======== Data shown

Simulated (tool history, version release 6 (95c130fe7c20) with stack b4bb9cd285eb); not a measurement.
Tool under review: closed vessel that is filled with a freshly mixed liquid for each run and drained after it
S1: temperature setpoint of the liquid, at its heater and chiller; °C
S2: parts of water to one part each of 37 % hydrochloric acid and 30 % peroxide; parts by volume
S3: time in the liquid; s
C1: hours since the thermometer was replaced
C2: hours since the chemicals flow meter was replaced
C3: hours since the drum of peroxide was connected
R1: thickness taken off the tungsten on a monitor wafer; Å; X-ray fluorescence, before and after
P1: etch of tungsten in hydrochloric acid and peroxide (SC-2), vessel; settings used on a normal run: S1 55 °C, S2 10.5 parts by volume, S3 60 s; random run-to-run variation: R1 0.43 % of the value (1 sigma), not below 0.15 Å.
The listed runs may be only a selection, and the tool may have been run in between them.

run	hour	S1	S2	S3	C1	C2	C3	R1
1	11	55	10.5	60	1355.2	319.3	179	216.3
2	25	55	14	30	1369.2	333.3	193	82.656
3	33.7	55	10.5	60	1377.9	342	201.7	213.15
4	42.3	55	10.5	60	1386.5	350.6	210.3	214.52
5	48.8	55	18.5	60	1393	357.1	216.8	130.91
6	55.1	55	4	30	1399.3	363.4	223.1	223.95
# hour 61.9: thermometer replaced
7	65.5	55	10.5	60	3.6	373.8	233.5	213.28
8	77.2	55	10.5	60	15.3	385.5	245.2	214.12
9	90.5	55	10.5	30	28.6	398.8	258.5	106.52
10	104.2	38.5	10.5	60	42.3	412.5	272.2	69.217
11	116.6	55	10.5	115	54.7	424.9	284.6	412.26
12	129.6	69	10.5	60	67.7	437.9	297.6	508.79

================

» **Work order**
Would you write out all the records exactly as they read?

» **Task output**
Simulated (tool history, version release 6 (95c130fe7c20) with stack b4bb9cd285eb); not a measurement.
Tool under review: closed vessel that is filled with a freshly mixed liquid for each run and drained after it
S1: temperature setpoint of the liquid, at its heater and chiller; °C
S2: parts of water to one part each of 37 % hydrochloric acid and 30 % peroxide; parts by volume
S3: time in the liquid; s
C1: hours since the thermometer was replaced
C2: hours since the chemicals flow meter was replaced
C3: hours since the drum of peroxide was connected
R1: thickness taken off the tungsten on a monitor wafer; Å; X-ray fluorescence, before and after
P1: etch of tungsten in hydrochloric acid and peroxide (SC-2), vessel; settings used on a normal run: S1 55 °C, S2 10.5 parts by volume, S3 60 s; random run-to-run variation: R1 0.43 % of the value (1 sigma), not below 0.15 Å.
The listed runs may be only a selection, and the tool may have been run in between them.

run	hour	S1	S2	S3	C1	C2	C3	R1
1	11	55	10.5	60	1355.2	319.3	179	216.3
2	25	55	14	30	1369.2	333.3	193	82.656
3	33.7	55	10.5	60	1377.9	342	201.7	213.15
4	42.3	55	10.5	60	1386.5	350.6	210.3	214.52
5	48.8	55	18.5	60	1393	357.1	216.8	130.91
6	55.1	55	4	30	1399.3	363.4	223.1	223.95
# hour 61.9: thermometer replaced
7	65.5	55	10.5	60	3.6	373.8	233.5	213.28
8	77.2	55	10.5	60	15.3	385.5	245.2	214.12
9	90.5	55	10.5	30	28.6	398.8	258.5	106.52
10	104.2	38.5	10.5	60	42.3	412.5	272.2	69.217
11	116.6	55	10.5	115	54.7	424.9	284.6	412.26
12	129.6	69	10.5	60	67.7	437.9	297.6	508.79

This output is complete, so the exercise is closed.